Task item:
Word for word, restate each entry in the listing below.

Extracted entries below:

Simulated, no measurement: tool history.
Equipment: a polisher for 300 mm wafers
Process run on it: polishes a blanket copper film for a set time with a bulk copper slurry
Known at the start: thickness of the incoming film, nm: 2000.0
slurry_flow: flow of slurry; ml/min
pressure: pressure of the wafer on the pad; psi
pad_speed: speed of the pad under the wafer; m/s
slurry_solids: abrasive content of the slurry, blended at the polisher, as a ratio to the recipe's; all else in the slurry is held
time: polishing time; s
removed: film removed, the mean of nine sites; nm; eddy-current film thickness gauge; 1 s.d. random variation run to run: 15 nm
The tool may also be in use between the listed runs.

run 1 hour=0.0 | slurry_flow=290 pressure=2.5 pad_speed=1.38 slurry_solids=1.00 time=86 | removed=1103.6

End of Extracted entries.

Task output:
Simulated, no measurement: tool history.
Equipment: a polisher for 300 mm wafers
Process run on it: polishes a blanket copper film for a set time with a bulk copper slurry
Known at the start: thickness of the incoming film, nm: 2000.0
slurry_flow: flow of slurry; ml/min
pressure: pressure of the wafer on the pad; psi
pad_speed: speed of the pad under the wafer; m/s
slurry_solids: abrasive content of the slurry, blended at the polisher, as a ratio to the recipe's; all else in the slurry is held
time: polishing time; s
removed: film removed, the mean of nine sites; nm; eddy-current film thickness gauge; 1 s.d. random variation run to run: 15 nm
The tool may also be in use between the listed runs.

run 1 hour=0.0 | slurry_flow=290 pressure=2.5 pad_speed=1.38 slurry_solids=1.00 time=86 | removed=1103.6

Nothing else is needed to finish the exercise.